☆ ☆ ☆ ☆ ☆ ☆ ☆

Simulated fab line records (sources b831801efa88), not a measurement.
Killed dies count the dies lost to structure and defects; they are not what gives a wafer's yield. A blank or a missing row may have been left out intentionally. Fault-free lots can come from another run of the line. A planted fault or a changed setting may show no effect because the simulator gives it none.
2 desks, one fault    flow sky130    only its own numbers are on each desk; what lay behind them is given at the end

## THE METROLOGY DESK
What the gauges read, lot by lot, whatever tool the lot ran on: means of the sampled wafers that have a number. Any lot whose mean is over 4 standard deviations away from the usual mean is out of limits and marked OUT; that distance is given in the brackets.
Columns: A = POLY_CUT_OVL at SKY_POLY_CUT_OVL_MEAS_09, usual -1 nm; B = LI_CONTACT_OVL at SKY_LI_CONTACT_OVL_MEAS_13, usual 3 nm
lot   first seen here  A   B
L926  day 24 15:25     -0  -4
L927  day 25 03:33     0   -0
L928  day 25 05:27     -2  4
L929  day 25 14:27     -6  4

☆ ☆ ☆ ☆ ☆ ☆ ☆

> Work instruction
Reproduce the material. Keep every word as written.

> Exercise result
Simulated fab line records (sources b831801efa88), not a measurement.
Killed dies count the dies lost to structure and defects; they are not what gives a wafer's yield. A blank or a missing row may have been left out intentionally. Fault-free lots can come from another run of the line. A planted fault or a changed setting may show no effect because the simulator gives it none.
2 desks, one fault    flow sky130    only its own numbers are on each desk; what lay behind them is given at the end

## THE METROLOGY DESK
What the gauges read, lot by lot, whatever tool the lot ran on: means of the sampled wafers that have a number. Any lot whose mean is over 4 standard deviations away from the usual mean is out of limits and marked OUT; that distance is given in the brackets.
Columns: A = POLY_CUT_OVL at SKY_POLY_CUT_OVL_MEAS_09, usual -1 nm; B = LI_CONTACT_OVL at SKY_LI_CONTACT_OVL_MEAS_13, usual 3 nm
lot   first seen here  A   B
L926  day 24 15:25     -0  -4
L927  day 25 03:33     0   -0
L928  day 25 05:27     -2  4
L929  day 25 14:27     -6  4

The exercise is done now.